-- Information given follows --
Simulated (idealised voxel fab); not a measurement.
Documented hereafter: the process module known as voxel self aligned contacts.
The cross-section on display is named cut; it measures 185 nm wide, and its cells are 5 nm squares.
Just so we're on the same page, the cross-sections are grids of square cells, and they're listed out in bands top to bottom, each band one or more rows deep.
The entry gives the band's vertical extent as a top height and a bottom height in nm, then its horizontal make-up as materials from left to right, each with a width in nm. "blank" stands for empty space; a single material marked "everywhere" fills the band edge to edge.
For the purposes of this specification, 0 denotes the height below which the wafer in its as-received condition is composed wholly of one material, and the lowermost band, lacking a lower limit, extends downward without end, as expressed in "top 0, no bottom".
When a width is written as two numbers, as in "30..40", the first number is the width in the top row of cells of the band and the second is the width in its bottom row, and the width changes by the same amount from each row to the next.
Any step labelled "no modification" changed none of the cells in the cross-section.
-- Information given concluded --

Action item: All of the material above should be restated verbatim.

Task solution:
Simulated (idealised voxel fab); not a measurement.
Documented hereafter: the process module known as voxel self aligned contacts.
The cross-section on display is named cut; it measures 185 nm wide, and its cells are 5 nm squares.
Just so we're on the same page, the cross-sections are grids of square cells, and they're listed out in bands top to bottom, each band one or more rows deep.
The entry gives the band's vertical extent as a top height and a bottom height in nm, then its horizontal make-up as materials from left to right, each with a width in nm. "blank" stands for empty space; a single material marked "everywhere" fills the band edge to edge.
For the purposes of this specification, 0 denotes the height below which the wafer in its as-received condition is composed wholly of one material, and the lowermost band, lacking a lower limit, extends downward without end, as expressed in "top 0, no bottom".
When a width is written as two numbers, as in "30..40", the first number is the width in the top row of cells of the band and the second is the width in its bottom row, and the width changes by the same amount from each row to the next.
Any step labelled "no modification" changed none of the cells in the cross-section.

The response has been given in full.